**Exercise**
Among the entries below, one stretch runs from the line that contains "the authors' place" through the line that contains "1 | OXIDATION". Repeat that stretch exactly, ends included, and only that.

**Records provided**
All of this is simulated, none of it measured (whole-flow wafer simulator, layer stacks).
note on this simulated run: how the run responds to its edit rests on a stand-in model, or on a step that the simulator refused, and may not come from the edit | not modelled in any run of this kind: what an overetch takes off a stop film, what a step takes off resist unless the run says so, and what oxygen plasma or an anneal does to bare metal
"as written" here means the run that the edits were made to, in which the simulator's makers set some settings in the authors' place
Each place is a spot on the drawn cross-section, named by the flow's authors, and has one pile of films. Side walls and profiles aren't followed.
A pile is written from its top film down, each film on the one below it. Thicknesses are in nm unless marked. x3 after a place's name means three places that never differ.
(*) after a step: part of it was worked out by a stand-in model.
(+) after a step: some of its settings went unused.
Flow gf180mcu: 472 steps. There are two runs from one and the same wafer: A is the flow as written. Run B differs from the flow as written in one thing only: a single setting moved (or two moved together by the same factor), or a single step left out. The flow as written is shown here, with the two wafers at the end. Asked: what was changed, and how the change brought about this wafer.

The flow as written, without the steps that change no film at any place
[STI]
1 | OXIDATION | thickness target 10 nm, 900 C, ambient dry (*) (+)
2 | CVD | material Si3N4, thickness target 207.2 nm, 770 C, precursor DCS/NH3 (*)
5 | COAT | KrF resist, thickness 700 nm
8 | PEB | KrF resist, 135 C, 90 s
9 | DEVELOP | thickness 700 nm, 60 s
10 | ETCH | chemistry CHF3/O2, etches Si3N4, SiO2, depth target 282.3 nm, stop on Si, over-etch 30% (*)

**Your response**
"as written" here means the run that the edits were made to, in which the simulator's makers set some settings in the authors' place
Each place is a spot on the drawn cross-section, named by the flow's authors, and has one pile of films. Side walls and profiles aren't followed.
A pile is written from its top film down, each film on the one below it. Thicknesses are in nm unless marked. x3 after a place's name means three places that never differ.
(*) after a step: part of it was worked out by a stand-in model.
(+) after a step: some of its settings went unused.
Flow gf180mcu: 472 steps. There are two runs from one and the same wafer: A is the flow as written. Run B differs from the flow as written in one thing only: a single setting moved (or two moved together by the same factor), or a single step left out. The flow as written is shown here, with the two wafers at the end. Asked: what was changed, and how the change brought about this wafer.

The flow as written, without the steps that change no film at any place
[STI]
1 | OXIDATION | thickness target 10 nm, 900 C, ambient dry (*) (+)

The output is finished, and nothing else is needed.